> Work order: A faithful transcription of all the data is required.

> Listed records:
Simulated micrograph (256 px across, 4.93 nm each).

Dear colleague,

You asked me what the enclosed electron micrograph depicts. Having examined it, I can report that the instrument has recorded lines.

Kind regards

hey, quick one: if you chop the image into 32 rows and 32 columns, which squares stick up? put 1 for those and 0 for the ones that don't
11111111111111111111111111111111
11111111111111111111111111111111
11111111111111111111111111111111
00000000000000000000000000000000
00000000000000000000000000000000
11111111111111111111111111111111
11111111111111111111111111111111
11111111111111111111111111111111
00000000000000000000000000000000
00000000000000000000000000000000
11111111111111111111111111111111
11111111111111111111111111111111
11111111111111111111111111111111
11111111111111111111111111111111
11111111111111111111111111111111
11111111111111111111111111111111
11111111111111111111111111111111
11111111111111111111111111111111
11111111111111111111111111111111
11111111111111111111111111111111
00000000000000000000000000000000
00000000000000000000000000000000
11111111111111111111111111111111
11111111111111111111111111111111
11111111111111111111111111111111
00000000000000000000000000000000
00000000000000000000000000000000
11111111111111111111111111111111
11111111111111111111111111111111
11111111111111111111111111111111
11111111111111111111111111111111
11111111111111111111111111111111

> Answer box:
Simulated micrograph (256 px across, 4.93 nm each).

Dear colleague,

You asked me what the enclosed electron micrograph depicts. Having examined it, I can report that the instrument has recorded lines.

Kind regards

hey, quick one: if you chop the image into 32 rows and 32 columns, which squares stick up? put 1 for those and 0 for the ones that don't
11111111111111111111111111111111
11111111111111111111111111111111
11111111111111111111111111111111
00000000000000000000000000000000
00000000000000000000000000000000
11111111111111111111111111111111
11111111111111111111111111111111
11111111111111111111111111111111
00000000000000000000000000000000
00000000000000000000000000000000
11111111111111111111111111111111
11111111111111111111111111111111
11111111111111111111111111111111
11111111111111111111111111111111
11111111111111111111111111111111
11111111111111111111111111111111
11111111111111111111111111111111
11111111111111111111111111111111
11111111111111111111111111111111
11111111111111111111111111111111
00000000000000000000000000000000
00000000000000000000000000000000
11111111111111111111111111111111
11111111111111111111111111111111
11111111111111111111111111111111
00000000000000000000000000000000
00000000000000000000000000000000
11111111111111111111111111111111
11111111111111111111111111111111
11111111111111111111111111111111
11111111111111111111111111111111
11111111111111111111111111111111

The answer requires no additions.